ACTIVITY
Word for word, reproduce every line of the data below.

[[ DATA SECTION open ]]

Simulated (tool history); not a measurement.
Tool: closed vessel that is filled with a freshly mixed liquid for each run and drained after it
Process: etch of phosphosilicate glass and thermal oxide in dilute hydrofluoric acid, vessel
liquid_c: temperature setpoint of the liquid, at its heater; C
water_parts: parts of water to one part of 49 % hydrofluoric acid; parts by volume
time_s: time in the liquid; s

[[ DATA SECTION closed ]]

PROBLEM SOLUTION
Simulated (tool history); not a measurement.
Tool: closed vessel that is filled with a freshly mixed liquid for each run and drained after it
Process: etch of phosphosilicate glass and thermal oxide in dilute hydrofluoric acid, vessel
liquid_c: temperature setpoint of the liquid, at its heater; C
water_parts: parts of water to one part of 49 % hydrofluoric acid; parts by volume
time_s: time in the liquid; s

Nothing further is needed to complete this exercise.